**Recorded data**
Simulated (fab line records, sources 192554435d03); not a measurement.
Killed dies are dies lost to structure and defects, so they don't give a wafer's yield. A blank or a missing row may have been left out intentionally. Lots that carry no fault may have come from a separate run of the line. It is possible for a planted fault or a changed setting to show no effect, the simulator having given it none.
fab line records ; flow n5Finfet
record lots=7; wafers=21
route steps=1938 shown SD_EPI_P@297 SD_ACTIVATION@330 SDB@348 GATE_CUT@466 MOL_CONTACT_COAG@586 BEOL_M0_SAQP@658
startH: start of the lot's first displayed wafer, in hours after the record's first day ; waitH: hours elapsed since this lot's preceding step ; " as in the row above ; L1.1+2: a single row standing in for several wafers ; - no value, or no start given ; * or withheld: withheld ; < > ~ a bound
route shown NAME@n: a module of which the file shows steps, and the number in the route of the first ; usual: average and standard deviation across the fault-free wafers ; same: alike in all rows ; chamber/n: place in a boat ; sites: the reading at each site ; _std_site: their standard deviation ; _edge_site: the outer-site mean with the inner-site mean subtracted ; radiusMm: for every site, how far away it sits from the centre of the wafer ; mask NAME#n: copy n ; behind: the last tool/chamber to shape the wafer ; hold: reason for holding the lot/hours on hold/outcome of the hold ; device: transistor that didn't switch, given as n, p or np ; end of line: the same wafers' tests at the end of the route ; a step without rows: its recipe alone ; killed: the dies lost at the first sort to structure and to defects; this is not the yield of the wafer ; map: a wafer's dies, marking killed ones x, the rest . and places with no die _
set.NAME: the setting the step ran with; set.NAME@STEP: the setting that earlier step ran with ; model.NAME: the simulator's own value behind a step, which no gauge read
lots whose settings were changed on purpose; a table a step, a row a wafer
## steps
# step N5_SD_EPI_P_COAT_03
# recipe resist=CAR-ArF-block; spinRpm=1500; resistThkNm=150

**Work item**
Please output the exact lines of the records above, beginning with the first and stopping after the line that holds "route shown NAME@n: a", and nothing else.

**Answer box**
Simulated (fab line records, sources 192554435d03); not a measurement.
Killed dies are dies lost to structure and defects, so they don't give a wafer's yield. A blank or a missing row may have been left out intentionally. Lots that carry no fault may have come from a separate run of the line. It is possible for a planted fault or a changed setting to show no effect, the simulator having given it none.
fab line records ; flow n5Finfet
record lots=7; wafers=21
route steps=1938 shown SD_EPI_P@297 SD_ACTIVATION@330 SDB@348 GATE_CUT@466 MOL_CONTACT_COAG@586 BEOL_M0_SAQP@658
startH: start of the lot's first displayed wafer, in hours after the record's first day ; waitH: hours elapsed since this lot's preceding step ; " as in the row above ; L1.1+2: a single row standing in for several wafers ; - no value, or no start given ; * or withheld: withheld ; < > ~ a bound
route shown NAME@n: a module of which the file shows steps, and the number in the route of the first ; usual: average and standard deviation across the fault-free wafers ; same: alike in all rows ; chamber/n: place in a boat ; sites: the reading at each site ; _std_site: their standard deviation ; _edge_site: the outer-site mean with the inner-site mean subtracted ; radiusMm: for every site, how far away it sits from the centre of the wafer ; mask NAME#n: copy n ; behind: the last tool/chamber to shape the wafer ; hold: reason for holding the lot/hours on hold/outcome of the hold ; device: transistor that didn't switch, given as n, p or np ; end of line: the same wafers' tests at the end of the route ; a step without rows: its recipe alone ; killed: the dies lost at the first sort to structure and to defects; this is not the yield of the wafer ; map: a wafer's dies, marking killed ones x, the rest . and places with no die _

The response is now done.